• [THE DATA]:
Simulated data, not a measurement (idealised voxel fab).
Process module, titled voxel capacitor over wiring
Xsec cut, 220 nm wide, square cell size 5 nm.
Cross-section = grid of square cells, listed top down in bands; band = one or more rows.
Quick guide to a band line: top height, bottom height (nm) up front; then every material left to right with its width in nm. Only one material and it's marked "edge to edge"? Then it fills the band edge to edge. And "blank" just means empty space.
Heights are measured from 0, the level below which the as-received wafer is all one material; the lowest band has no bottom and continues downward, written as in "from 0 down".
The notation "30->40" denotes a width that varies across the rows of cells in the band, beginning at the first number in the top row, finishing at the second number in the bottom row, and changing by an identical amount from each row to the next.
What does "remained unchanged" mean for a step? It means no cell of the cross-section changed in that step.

• [WORK ORDER]:
Going through the material above, reproduce every line exactly.

• [RESPONSE BOX]:
Simulated data, not a measurement (idealised voxel fab).
Process module, titled voxel capacitor over wiring
Xsec cut, 220 nm wide, square cell size 5 nm.
Cross-section = grid of square cells, listed top down in bands; band = one or more rows.
Quick guide to a band line: top height, bottom height (nm) up front; then every material left to right with its width in nm. Only one material and it's marked "edge to edge"? Then it fills the band edge to edge. And "blank" just means empty space.
Heights are measured from 0, the level below which the as-received wafer is all one material; the lowest band has no bottom and continues downward, written as in "from 0 down".
The notation "30->40" denotes a width that varies across the rows of cells in the band, beginning at the first number in the top row, finishing at the second number in the bottom row, and changing by an identical amount from each row to the next.
What does "remained unchanged" mean for a step? It means no cell of the cross-section changed in that step.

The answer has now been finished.